▸ TASK ITEM
Copy the records below verbatim, from the first line through the line containing "full scale: 1000", inclusive, and output nothing else.

==== GIVEN RECORDS

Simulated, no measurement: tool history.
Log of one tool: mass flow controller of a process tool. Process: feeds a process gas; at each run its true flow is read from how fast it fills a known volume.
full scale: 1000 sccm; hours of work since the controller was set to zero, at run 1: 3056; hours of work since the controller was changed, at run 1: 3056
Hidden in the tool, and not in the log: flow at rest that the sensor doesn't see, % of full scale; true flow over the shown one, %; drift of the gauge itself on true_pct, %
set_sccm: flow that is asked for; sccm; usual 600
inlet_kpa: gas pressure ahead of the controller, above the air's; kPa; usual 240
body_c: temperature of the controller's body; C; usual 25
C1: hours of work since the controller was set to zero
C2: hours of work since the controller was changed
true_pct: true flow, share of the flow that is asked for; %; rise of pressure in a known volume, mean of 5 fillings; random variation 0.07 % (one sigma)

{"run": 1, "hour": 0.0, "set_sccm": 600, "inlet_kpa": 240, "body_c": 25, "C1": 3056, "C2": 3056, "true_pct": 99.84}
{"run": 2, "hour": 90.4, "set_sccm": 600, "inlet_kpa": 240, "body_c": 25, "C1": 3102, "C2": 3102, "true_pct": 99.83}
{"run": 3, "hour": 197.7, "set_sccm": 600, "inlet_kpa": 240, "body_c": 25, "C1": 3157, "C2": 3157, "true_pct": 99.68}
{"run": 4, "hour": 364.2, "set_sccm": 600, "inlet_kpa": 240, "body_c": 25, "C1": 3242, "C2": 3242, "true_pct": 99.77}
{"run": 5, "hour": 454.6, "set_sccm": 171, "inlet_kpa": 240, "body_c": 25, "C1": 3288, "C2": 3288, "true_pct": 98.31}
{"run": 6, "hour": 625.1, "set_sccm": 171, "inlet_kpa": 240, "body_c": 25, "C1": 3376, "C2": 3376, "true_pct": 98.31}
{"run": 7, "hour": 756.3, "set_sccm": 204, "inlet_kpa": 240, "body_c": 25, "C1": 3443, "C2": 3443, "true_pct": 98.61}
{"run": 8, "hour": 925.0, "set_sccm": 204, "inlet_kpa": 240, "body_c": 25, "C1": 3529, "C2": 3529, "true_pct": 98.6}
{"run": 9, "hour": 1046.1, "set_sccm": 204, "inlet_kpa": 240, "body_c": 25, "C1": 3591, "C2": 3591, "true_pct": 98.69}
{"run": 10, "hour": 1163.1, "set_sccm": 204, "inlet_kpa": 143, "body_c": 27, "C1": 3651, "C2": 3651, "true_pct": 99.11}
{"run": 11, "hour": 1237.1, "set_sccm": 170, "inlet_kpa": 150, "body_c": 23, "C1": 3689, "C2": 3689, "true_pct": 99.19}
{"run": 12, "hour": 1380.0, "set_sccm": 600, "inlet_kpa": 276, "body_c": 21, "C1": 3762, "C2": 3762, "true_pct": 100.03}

========

▸ YOUR SOLUTION
Simulated, no measurement: tool history.
Log of one tool: mass flow controller of a process tool. Process: feeds a process gas; at each run its true flow is read from how fast it fills a known volume.
full scale: 1000 sccm; hours of work since the controller was set to zero, at run 1: 3056; hours of work since the controller was changed, at run 1: 3056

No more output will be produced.